> REQUIRED ACTION:
In the data that follows, find the line with "Run 8, hour"; transcribe it, every later line up to the one with "Run 10, hour", and that line as well, exactly and with no others.

============================================================

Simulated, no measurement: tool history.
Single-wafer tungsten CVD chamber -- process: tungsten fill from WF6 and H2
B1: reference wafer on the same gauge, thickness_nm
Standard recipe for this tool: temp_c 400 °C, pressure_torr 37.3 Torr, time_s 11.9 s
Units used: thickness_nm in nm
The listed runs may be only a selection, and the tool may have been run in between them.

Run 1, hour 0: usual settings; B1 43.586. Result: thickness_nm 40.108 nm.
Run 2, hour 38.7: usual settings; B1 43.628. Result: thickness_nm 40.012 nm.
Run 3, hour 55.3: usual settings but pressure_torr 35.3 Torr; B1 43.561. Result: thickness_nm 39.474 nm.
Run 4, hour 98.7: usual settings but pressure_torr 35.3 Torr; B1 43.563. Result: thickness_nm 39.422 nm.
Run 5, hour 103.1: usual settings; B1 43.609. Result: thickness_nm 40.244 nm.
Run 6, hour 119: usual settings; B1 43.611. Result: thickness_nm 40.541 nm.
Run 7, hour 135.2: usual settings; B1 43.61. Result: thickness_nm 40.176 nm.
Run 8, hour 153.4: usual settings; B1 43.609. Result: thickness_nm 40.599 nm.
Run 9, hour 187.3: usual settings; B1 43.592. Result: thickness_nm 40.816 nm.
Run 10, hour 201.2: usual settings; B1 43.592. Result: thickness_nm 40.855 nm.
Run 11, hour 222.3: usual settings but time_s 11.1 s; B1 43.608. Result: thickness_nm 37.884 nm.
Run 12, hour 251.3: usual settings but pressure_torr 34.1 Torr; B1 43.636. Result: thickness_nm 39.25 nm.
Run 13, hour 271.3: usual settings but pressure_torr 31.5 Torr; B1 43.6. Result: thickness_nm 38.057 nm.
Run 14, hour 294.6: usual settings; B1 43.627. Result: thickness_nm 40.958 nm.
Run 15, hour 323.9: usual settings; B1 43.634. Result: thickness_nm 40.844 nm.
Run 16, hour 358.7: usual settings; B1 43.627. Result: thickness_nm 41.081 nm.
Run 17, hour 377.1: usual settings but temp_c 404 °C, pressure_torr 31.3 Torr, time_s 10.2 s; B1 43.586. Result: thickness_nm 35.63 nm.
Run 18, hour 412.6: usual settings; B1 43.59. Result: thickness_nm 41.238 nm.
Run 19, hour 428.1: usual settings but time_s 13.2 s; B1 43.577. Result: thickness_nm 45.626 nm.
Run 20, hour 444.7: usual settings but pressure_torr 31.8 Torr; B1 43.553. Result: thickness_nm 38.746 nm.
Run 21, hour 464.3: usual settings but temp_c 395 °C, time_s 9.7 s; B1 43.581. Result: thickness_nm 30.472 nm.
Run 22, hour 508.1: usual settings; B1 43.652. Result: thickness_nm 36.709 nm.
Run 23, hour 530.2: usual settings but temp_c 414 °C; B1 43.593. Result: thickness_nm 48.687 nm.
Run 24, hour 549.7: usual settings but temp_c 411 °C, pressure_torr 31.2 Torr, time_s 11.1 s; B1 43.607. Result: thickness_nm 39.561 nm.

============================================================

> RESPONSE AREA:
Run 8, hour 153.4: usual settings; B1 43.609. Result: thickness_nm 40.599 nm.
Run 9, hour 187.3: usual settings; B1 43.592. Result: thickness_nm 40.816 nm.
Run 10, hour 201.2: usual settings; B1 43.592. Result: thickness_nm 40.855 nm.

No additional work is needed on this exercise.